Start of Data extracts

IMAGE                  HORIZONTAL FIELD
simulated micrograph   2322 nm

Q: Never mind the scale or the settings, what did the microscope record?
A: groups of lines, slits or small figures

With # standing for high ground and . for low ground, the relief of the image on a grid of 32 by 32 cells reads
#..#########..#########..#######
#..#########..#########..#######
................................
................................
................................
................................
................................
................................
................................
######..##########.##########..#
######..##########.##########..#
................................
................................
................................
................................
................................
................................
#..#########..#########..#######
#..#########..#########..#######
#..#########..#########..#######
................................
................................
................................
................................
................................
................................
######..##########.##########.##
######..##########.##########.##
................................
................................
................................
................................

End of Data extracts

Assigned task:
Word for word, set down the lines from the beginning of the records through the line that holds "A: groups of lines, slits or small figures". Leave out the rest.

Response:
IMAGE                  HORIZONTAL FIELD
simulated micrograph   2322 nm

Q: Never mind the scale or the settings, what did the microscope record?
A: groups of lines, slits or small figures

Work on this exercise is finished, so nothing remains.